= Beginning of Section =

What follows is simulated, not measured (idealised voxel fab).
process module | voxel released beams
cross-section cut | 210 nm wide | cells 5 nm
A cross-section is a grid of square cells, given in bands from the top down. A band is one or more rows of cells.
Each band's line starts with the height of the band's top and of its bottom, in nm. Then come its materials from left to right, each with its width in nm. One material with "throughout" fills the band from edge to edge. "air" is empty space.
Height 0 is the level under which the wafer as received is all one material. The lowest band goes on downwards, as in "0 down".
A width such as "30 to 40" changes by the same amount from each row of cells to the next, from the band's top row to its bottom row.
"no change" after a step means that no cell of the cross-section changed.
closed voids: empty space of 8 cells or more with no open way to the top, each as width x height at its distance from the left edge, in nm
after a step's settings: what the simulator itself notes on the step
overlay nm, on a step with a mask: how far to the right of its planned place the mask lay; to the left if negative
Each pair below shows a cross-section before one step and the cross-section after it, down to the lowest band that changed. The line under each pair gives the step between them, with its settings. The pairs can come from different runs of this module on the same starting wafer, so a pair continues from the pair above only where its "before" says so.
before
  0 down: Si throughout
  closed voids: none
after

= End of Section =

Work order - Reproduce, exactly, all the lines shown above.

Written solution -
What follows is simulated, not measured (idealised voxel fab).
process module | voxel released beams
cross-section cut | 210 nm wide | cells 5 nm
A cross-section is a grid of square cells, given in bands from the top down. A band is one or more rows of cells.
Each band's line starts with the height of the band's top and of its bottom, in nm. Then come its materials from left to right, each with its width in nm. One material with "throughout" fills the band from edge to edge. "air" is empty space.
Height 0 is the level under which the wafer as received is all one material. The lowest band goes on downwards, as in "0 down".
A width such as "30 to 40" changes by the same amount from each row of cells to the next, from the band's top row to its bottom row.
"no change" after a step means that no cell of the cross-section changed.
closed voids: empty space of 8 cells or more with no open way to the top, each as width x height at its distance from the left edge, in nm
after a step's settings: what the simulator itself notes on the step
overlay nm, on a step with a mask: how far to the right of its planned place the mask lay; to the left if negative
Each pair below shows a cross-section before one step and the cross-section after it, down to the lowest band that changed. The line under each pair gives the step between them, with its settings. The pairs can come from different runs of this module on the same starting wafer, so a pair continues from the pair above only where its "before" says so.
before
  0 down: Si throughout
  closed voids: none
after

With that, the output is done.